─── EXTRACTED ENTRIES ───

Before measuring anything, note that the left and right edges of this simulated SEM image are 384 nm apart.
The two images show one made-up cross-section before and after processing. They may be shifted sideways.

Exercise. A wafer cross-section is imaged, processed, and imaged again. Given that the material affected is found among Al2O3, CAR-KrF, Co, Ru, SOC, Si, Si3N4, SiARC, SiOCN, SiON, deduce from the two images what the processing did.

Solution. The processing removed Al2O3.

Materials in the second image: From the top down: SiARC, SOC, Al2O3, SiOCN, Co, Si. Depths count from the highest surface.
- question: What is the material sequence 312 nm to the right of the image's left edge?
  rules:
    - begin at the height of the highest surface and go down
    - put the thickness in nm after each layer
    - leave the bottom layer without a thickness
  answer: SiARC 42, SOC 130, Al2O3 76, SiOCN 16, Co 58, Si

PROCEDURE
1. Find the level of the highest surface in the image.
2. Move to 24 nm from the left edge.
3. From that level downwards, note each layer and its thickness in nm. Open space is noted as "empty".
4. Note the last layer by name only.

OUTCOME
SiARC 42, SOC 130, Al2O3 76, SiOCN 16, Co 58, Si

───

> ASSIGNED TASK
Take the lines from the first line of the listing up to and including the line with "2. Move to 24 nm from the left edge." and give them again exactly.

> SOLUTION
Before measuring anything, note that the left and right edges of this simulated SEM image are 384 nm apart.
The two images show one made-up cross-section before and after processing. They may be shifted sideways.

Exercise. A wafer cross-section is imaged, processed, and imaged again. Given that the material affected is found among Al2O3, CAR-KrF, Co, Ru, SOC, Si, Si3N4, SiARC, SiOCN, SiON, deduce from the two images what the processing did.

Solution. The processing removed Al2O3.

Materials in the second image: From the top down: SiARC, SOC, Al2O3, SiOCN, Co, Si. Depths count from the highest surface.
- question: What is the material sequence 312 nm to the right of the image's left edge?
  rules:
    - begin at the height of the highest surface and go down
    - put the thickness in nm after each layer
    - leave the bottom layer without a thickness
  answer: SiARC 42, SOC 130, Al2O3 76, SiOCN 16, Co 58, Si

PROCEDURE
1. Find the level of the highest surface in the image.
2. Move to 24 nm from the left edge.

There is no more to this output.